+++ DATA SHOWN

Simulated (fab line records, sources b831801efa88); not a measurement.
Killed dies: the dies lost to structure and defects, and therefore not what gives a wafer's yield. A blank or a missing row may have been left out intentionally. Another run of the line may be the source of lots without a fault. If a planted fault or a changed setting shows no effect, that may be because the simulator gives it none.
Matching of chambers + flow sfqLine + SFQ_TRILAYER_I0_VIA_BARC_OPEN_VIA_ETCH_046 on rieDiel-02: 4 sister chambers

++++++

• [WORK INSTRUCTION]
Line by line, output the data precisely as shown above.

• [RESULT]
Simulated (fab line records, sources b831801efa88); not a measurement.
Killed dies: the dies lost to structure and defects, and therefore not what gives a wafer's yield. A blank or a missing row may have been left out intentionally. Another run of the line may be the source of lots without a fault. If a planted fault or a changed setting shows no effect, that may be because the simulator gives it none.
Matching of chambers + flow sfqLine + SFQ_TRILAYER_I0_VIA_BARC_OPEN_VIA_ETCH_046 on rieDiel-02: 4 sister chambers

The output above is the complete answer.